Work instruction
Which lines run from the start of the data below to the line containing "Comparing a struck"? Set them down exactly, with none added.

Start of Block

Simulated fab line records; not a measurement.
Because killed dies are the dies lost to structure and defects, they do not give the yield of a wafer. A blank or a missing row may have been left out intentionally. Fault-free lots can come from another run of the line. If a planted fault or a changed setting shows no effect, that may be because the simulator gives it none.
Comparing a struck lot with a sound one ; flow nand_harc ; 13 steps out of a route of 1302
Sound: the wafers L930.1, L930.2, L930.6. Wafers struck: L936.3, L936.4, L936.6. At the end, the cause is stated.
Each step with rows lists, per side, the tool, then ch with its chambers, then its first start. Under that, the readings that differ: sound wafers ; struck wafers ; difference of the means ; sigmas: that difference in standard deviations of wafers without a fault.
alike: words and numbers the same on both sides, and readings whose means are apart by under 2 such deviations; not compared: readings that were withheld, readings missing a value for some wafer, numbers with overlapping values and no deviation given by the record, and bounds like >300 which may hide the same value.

End of Block

Exercise result
Simulated fab line records; not a measurement.
Because killed dies are the dies lost to structure and defects, they do not give the yield of a wafer. A blank or a missing row may have been left out intentionally. Fault-free lots can come from another run of the line. If a planted fault or a changed setting shows no effect, that may be because the simulator gives it none.
Comparing a struck lot with a sound one ; flow nand_harc ; 13 steps out of a route of 1302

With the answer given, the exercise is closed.